Task item >> Nothing but an exact copy of the listing should appear in the response.

Entries provided >>
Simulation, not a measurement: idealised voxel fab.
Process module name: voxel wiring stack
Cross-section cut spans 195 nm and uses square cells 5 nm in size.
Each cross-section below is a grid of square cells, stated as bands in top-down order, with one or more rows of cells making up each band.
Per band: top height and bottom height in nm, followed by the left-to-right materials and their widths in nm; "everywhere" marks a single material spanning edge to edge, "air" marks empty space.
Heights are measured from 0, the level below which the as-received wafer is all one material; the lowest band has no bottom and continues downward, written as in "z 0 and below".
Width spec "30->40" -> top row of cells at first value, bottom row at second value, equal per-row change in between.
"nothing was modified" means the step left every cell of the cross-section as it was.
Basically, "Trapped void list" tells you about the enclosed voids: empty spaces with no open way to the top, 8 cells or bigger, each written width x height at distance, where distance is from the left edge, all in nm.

Answer box >>
Simulation, not a measurement: idealised voxel fab.
Process module name: voxel wiring stack
Cross-section cut spans 195 nm and uses square cells 5 nm in size.
Each cross-section below is a grid of square cells, stated as bands in top-down order, with one or more rows of cells making up each band.
Per band: top height and bottom height in nm, followed by the left-to-right materials and their widths in nm; "everywhere" marks a single material spanning edge to edge, "air" marks empty space.
Heights are measured from 0, the level below which the as-received wafer is all one material; the lowest band has no bottom and continues downward, written as in "z 0 and below".
Width spec "30->40" -> top row of cells at first value, bottom row at second value, equal per-row change in between.
"nothing was modified" means the step left every cell of the cross-section as it was.
Basically, "Trapped void list" tells you about the enclosed voids: empty spaces with no open way to the top, 8 cells or bigger, each written width x height at distance, where distance is from the left edge, all in nm.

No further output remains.